Top of Provided data

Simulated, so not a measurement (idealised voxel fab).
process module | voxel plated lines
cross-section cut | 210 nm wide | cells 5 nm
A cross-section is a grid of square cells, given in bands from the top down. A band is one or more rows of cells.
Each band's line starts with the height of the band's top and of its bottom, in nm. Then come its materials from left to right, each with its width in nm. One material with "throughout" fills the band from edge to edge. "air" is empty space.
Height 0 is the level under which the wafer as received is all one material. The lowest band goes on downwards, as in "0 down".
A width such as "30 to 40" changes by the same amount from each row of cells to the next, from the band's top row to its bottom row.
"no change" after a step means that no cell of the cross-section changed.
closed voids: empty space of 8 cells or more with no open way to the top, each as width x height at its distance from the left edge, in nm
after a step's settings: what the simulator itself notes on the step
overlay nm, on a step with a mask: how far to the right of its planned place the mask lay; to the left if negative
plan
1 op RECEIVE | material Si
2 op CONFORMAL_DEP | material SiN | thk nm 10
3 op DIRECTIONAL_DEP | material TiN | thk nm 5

Bottom of Provided data

Work item: Your task is to quote the listing above word for word.

Exercise result:
Simulated, so not a measurement (idealised voxel fab).
process module | voxel plated lines
cross-section cut | 210 nm wide | cells 5 nm
A cross-section is a grid of square cells, given in bands from the top down. A band is one or more rows of cells.
Each band's line starts with the height of the band's top and of its bottom, in nm. Then come its materials from left to right, each with its width in nm. One material with "throughout" fills the band from edge to edge. "air" is empty space.
Height 0 is the level under which the wafer as received is all one material. The lowest band goes on downwards, as in "0 down".
A width such as "30 to 40" changes by the same amount from each row of cells to the next, from the band's top row to its bottom row.
"no change" after a step means that no cell of the cross-section changed.
closed voids: empty space of 8 cells or more with no open way to the top, each as width x height at its distance from the left edge, in nm
after a step's settings: what the simulator itself notes on the step
overlay nm, on a step with a mask: how far to the right of its planned place the mask lay; to the left if negative
plan
1 op RECEIVE | material Si
2 op CONFORMAL_DEP | material SiN | thk nm 10
3 op DIRECTIONAL_DEP | material TiN | thk nm 5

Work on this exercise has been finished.